Start of Given entries

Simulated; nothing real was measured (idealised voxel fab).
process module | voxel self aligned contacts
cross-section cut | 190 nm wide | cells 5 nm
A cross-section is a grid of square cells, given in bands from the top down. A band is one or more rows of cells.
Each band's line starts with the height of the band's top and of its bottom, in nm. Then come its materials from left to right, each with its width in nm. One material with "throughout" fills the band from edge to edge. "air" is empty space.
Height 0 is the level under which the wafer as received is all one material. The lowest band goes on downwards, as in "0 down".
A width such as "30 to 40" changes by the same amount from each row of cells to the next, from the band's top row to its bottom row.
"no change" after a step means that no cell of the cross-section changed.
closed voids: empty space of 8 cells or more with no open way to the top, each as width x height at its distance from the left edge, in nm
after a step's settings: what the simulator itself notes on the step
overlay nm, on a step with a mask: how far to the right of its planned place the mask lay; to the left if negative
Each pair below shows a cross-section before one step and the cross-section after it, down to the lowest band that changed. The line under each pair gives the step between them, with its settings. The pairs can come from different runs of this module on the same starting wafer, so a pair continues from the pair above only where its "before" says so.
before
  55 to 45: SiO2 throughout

End of Given entries

**Work instruction:** Restate the whole listing exactly, leaving out nothing.

**Task output:**
Simulated; nothing real was measured (idealised voxel fab).
process module | voxel self aligned contacts
cross-section cut | 190 nm wide | cells 5 nm
A cross-section is a grid of square cells, given in bands from the top down. A band is one or more rows of cells.
Each band's line starts with the height of the band's top and of its bottom, in nm. Then come its materials from left to right, each with its width in nm. One material with "throughout" fills the band from edge to edge. "air" is empty space.
Height 0 is the level under which the wafer as received is all one material. The lowest band goes on downwards, as in "0 down".
A width such as "30 to 40" changes by the same amount from each row of cells to the next, from the band's top row to its bottom row.
"no change" after a step means that no cell of the cross-section changed.
closed voids: empty space of 8 cells or more with no open way to the top, each as width x height at its distance from the left edge, in nm
after a step's settings: what the simulator itself notes on the step
overlay nm, on a step with a mask: how far to the right of its planned place the mask lay; to the left if negative
Each pair below shows a cross-section before one step and the cross-section after it, down to the lowest band that changed. The line under each pair gives the step between them, with its settings. The pairs can come from different runs of this module on the same starting wafer, so a pair continues from the pair above only where its "before" says so.
before
  55 to 45: SiO2 throughout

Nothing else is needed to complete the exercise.